* REQUIREMENT
Write out the records again exactly. Nothing should be dropped.

[SUPPLIED INFORMATION — start]
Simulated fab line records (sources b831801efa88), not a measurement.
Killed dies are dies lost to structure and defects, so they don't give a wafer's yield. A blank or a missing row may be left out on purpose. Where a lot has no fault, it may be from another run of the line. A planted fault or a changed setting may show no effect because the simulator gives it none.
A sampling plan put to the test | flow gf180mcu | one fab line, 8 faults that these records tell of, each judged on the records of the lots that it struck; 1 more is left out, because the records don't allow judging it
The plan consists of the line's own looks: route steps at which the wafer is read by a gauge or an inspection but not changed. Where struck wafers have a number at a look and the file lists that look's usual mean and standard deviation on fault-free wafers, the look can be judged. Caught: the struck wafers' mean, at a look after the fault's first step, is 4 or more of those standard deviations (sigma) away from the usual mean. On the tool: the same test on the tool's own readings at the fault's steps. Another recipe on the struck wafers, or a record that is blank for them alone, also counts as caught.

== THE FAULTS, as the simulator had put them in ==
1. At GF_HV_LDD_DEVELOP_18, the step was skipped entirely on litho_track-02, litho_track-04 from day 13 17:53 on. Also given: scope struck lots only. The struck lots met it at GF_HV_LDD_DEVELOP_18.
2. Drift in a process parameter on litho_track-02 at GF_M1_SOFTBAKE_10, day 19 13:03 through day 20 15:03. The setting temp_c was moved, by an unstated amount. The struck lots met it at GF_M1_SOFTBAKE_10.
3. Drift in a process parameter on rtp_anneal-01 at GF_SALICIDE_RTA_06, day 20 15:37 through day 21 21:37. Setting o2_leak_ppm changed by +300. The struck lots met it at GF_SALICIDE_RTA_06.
[SUPPLIED INFORMATION — finish]

* PROBLEM SOLUTION
Simulated fab line records (sources b831801efa88), not a measurement.
Killed dies are dies lost to structure and defects, so they don't give a wafer's yield. A blank or a missing row may be left out on purpose. Where a lot has no fault, it may be from another run of the line. A planted fault or a changed setting may show no effect because the simulator gives it none.
A sampling plan put to the test | flow gf180mcu | one fab line, 8 faults that these records tell of, each judged on the records of the lots that it struck; 1 more is left out, because the records don't allow judging it
The plan consists of the line's own looks: route steps at which the wafer is read by a gauge or an inspection but not changed. Where struck wafers have a number at a look and the file lists that look's usual mean and standard deviation on fault-free wafers, the look can be judged. Caught: the struck wafers' mean, at a look after the fault's first step, is 4 or more of those standard deviations (sigma) away from the usual mean. On the tool: the same test on the tool's own readings at the fault's steps. Another recipe on the struck wafers, or a record that is blank for them alone, also counts as caught.

== THE FAULTS, as the simulator had put them in ==
1. At GF_HV_LDD_DEVELOP_18, the step was skipped entirely on litho_track-02, litho_track-04 from day 13 17:53 on. Also given: scope struck lots only. The struck lots met it at GF_HV_LDD_DEVELOP_18.
2. Drift in a process parameter on litho_track-02 at GF_M1_SOFTBAKE_10, day 19 13:03 through day 20 15:03. The setting temp_c was moved, by an unstated amount. The struck lots met it at GF_M1_SOFTBAKE_10.
3. Drift in a process parameter on rtp_anneal-01 at GF_SALICIDE_RTA_06, day 20 15:37 through day 21 21:37. Setting o2_leak_ppm changed by +300. The struck lots met it at GF_SALICIDE_RTA_06.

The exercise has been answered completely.